_Work instruction_: Please print the data shown below without any alteration.

---+---

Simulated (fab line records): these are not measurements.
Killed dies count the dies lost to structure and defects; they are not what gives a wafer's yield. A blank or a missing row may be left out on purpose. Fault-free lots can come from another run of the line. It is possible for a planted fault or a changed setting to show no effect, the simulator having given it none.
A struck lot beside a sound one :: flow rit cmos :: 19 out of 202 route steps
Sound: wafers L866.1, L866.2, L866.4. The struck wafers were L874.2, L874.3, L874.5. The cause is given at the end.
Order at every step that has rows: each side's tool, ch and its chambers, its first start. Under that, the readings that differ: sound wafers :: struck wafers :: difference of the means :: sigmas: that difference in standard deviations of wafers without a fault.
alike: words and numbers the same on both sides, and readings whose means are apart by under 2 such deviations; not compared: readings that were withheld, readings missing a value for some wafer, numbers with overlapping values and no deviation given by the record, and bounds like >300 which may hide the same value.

---+---

_Written reply_:
Simulated (fab line records): these are not measurements.
Killed dies count the dies lost to structure and defects; they are not what gives a wafer's yield. A blank or a missing row may be left out on purpose. Fault-free lots can come from another run of the line. It is possible for a planted fault or a changed setting to show no effect, the simulator having given it none.
A struck lot beside a sound one :: flow rit cmos :: 19 out of 202 route steps
Sound: wafers L866.1, L866.2, L866.4. The struck wafers were L874.2, L874.3, L874.5. The cause is given at the end.
Order at every step that has rows: each side's tool, ch and its chambers, its first start. Under that, the readings that differ: sound wafers :: struck wafers :: difference of the means :: sigmas: that difference in standard deviations of wafers without a fault.
alike: words and numbers the same on both sides, and readings whose means are apart by under 2 such deviations; not compared: readings that were withheld, readings missing a value for some wafer, numbers with overlapping values and no deviation given by the record, and bounds like >300 which may hide the same value.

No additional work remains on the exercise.